Work item
Give again the entries below exactly, beginning at the first line and ending at the line with "Beneath 0, the".

▼

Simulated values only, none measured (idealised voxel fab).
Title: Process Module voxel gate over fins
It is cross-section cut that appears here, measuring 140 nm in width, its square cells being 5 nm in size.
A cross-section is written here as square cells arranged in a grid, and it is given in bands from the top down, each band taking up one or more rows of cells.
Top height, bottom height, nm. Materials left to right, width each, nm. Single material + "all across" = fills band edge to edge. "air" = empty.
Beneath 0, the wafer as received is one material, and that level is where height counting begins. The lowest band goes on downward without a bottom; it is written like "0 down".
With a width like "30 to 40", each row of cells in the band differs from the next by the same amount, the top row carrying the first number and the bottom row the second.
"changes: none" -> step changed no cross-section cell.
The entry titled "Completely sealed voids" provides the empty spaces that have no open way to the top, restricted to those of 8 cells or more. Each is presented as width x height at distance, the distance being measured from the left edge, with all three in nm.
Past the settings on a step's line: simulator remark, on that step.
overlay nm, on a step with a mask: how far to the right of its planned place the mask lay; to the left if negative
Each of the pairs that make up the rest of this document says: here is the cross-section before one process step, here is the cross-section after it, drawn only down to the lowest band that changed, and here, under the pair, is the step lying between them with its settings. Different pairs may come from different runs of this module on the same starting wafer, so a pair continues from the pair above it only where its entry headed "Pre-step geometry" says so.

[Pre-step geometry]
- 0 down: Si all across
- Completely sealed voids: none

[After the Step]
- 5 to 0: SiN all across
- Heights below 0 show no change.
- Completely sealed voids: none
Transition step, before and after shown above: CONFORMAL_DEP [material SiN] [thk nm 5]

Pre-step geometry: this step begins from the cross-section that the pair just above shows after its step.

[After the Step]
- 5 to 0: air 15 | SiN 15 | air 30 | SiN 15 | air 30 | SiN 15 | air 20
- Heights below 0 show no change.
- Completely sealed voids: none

▲

Exercise solution
Simulated values only, none measured (idealised voxel fab).
Title: Process Module voxel gate over fins
It is cross-section cut that appears here, measuring 140 nm in width, its square cells being 5 nm in size.
A cross-section is written here as square cells arranged in a grid, and it is given in bands from the top down, each band taking up one or more rows of cells.
Top height, bottom height, nm. Materials left to right, width each, nm. Single material + "all across" = fills band edge to edge. "air" = empty.
Beneath 0, the wafer as received is one material, and that level is where height counting begins. The lowest band goes on downward without a bottom; it is written like "0 down".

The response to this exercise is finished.